Required action → From the line with "6D,51.7,165,11.0,106,88,72.202" through the line with "14B,124.0,220,11.0,106,88,73.887", repeat the entries verbatim, both end lines included, and add nothing.

Data excerpts →
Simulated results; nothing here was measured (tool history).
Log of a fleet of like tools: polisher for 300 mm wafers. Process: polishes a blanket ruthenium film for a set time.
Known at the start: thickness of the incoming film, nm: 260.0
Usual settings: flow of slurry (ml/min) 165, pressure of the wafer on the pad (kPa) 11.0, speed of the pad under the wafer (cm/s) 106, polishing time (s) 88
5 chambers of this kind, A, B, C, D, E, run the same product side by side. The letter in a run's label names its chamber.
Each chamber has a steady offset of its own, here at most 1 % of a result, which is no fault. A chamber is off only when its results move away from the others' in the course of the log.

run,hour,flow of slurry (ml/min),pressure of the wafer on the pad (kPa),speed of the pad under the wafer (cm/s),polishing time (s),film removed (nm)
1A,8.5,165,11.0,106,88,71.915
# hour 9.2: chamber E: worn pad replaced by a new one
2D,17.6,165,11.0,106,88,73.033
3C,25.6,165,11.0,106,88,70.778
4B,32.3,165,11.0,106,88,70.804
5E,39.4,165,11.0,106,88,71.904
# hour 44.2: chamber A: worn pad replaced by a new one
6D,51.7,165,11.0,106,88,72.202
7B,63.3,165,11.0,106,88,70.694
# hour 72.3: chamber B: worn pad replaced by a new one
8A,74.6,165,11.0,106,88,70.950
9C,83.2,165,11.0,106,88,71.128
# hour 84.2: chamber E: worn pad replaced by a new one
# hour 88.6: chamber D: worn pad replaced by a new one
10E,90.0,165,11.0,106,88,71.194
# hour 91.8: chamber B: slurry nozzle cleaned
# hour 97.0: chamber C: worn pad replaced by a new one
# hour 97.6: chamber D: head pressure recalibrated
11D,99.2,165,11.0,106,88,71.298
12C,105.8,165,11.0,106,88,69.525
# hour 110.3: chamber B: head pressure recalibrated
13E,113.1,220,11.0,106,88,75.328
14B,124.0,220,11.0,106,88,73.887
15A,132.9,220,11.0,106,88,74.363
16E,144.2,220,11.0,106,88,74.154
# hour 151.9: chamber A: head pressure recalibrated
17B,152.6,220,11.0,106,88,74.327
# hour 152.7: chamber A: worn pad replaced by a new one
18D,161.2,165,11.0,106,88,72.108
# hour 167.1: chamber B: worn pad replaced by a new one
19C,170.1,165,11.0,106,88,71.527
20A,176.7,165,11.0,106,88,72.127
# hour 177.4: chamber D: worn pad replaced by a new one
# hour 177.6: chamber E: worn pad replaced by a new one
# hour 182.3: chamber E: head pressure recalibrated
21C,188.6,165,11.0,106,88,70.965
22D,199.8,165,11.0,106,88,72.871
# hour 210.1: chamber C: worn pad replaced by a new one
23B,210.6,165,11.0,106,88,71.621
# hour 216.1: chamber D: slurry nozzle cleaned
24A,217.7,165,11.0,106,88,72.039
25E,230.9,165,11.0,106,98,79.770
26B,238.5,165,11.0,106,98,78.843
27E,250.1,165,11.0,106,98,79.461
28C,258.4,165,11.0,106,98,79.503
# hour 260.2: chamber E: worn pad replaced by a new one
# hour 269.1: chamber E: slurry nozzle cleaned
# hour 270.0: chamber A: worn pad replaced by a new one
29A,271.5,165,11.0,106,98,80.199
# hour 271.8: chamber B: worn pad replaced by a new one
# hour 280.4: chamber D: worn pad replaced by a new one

Your solution →
6D,51.7,165,11.0,106,88,72.202
7B,63.3,165,11.0,106,88,70.694
# hour 72.3: chamber B: worn pad replaced by a new one
8A,74.6,165,11.0,106,88,70.950
9C,83.2,165,11.0,106,88,71.128
# hour 84.2: chamber E: worn pad replaced by a new one
# hour 88.6: chamber D: worn pad replaced by a new one
10E,90.0,165,11.0,106,88,71.194
# hour 91.8: chamber B: slurry nozzle cleaned
# hour 97.0: chamber C: worn pad replaced by a new one
# hour 97.6: chamber D: head pressure recalibrated
11D,99.2,165,11.0,106,88,71.298
12C,105.8,165,11.0,106,88,69.525
# hour 110.3: chamber B: head pressure recalibrated
13E,113.1,220,11.0,106,88,75.328
14B,124.0,220,11.0,106,88,73.887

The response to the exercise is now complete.